Extracted records -
::::::

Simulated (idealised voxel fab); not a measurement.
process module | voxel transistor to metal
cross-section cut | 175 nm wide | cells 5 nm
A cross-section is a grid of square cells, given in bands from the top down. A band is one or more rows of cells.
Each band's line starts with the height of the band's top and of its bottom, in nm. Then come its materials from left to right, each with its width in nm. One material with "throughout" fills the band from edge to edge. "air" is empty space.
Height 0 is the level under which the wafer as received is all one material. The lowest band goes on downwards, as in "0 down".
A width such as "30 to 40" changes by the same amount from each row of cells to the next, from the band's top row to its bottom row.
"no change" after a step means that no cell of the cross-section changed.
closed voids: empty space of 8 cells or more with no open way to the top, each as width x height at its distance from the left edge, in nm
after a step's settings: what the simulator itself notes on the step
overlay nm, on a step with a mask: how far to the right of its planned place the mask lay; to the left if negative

::::::

Required action - Return all of the data exactly as it reads.

Worked solution -
Simulated (idealised voxel fab); not a measurement.
process module | voxel transistor to metal
cross-section cut | 175 nm wide | cells 5 nm
A cross-section is a grid of square cells, given in bands from the top down. A band is one or more rows of cells.
Each band's line starts with the height of the band's top and of its bottom, in nm. Then come its materials from left to right, each with its width in nm. One material with "throughout" fills the band from edge to edge. "air" is empty space.
Height 0 is the level under which the wafer as received is all one material. The lowest band goes on downwards, as in "0 down".
A width such as "30 to 40" changes by the same amount from each row of cells to the next, from the band's top row to its bottom row.
"no change" after a step means that no cell of the cross-section changed.
closed voids: empty space of 8 cells or more with no open way to the top, each as width x height at its distance from the left edge, in nm
after a step's settings: what the simulator itself notes on the step
overlay nm, on a step with a mask: how far to the right of its planned place the mask lay; to the left if negative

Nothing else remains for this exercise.